• _Given records_
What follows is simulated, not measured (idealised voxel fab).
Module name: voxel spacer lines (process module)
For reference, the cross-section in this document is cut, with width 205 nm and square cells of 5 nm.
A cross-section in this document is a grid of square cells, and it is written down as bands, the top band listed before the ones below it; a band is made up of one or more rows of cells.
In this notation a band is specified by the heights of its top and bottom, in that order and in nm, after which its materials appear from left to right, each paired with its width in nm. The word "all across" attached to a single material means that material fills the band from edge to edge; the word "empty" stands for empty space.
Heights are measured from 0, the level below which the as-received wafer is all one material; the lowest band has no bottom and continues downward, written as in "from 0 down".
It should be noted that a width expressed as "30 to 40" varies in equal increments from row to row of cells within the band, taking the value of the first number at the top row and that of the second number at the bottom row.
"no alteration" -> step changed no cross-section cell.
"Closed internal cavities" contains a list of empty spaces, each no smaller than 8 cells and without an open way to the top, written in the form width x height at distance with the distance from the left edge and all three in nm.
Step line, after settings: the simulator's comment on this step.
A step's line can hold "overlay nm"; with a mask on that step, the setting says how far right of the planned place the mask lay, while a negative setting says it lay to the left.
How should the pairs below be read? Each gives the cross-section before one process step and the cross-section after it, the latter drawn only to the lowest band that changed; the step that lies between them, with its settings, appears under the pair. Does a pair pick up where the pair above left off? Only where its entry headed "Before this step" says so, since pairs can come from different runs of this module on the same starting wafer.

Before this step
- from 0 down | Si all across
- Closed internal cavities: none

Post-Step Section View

• _Assigned task_
An accurate, complete transcription of the records above is needed.

• _Response box_
What follows is simulated, not measured (idealised voxel fab).
Module name: voxel spacer lines (process module)
For reference, the cross-section in this document is cut, with width 205 nm and square cells of 5 nm.
A cross-section in this document is a grid of square cells, and it is written down as bands, the top band listed before the ones below it; a band is made up of one or more rows of cells.
In this notation a band is specified by the heights of its top and bottom, in that order and in nm, after which its materials appear from left to right, each paired with its width in nm. The word "all across" attached to a single material means that material fills the band from edge to edge; the word "empty" stands for empty space.
Heights are measured from 0, the level below which the as-received wafer is all one material; the lowest band has no bottom and continues downward, written as in "from 0 down".
It should be noted that a width expressed as "30 to 40" varies in equal increments from row to row of cells within the band, taking the value of the first number at the top row and that of the second number at the bottom row.
"no alteration" -> step changed no cross-section cell.
"Closed internal cavities" contains a list of empty spaces, each no smaller than 8 cells and without an open way to the top, written in the form width x height at distance with the distance from the left edge and all three in nm.
Step line, after settings: the simulator's comment on this step.
A step's line can hold "overlay nm"; with a mask on that step, the setting says how far right of the planned place the mask lay, while a negative setting says it lay to the left.
How should the pairs below be read? Each gives the cross-section before one process step and the cross-section after it, the latter drawn only to the lowest band that changed; the step that lies between them, with its settings, appears under the pair. Does a pair pick up where the pair above left off? Only where its entry headed "Before this step" says so, since pairs can come from different runs of this module on the same starting wafer.

Before this step
- from 0 down | Si all across
- Closed internal cavities: none

Post-Step Section View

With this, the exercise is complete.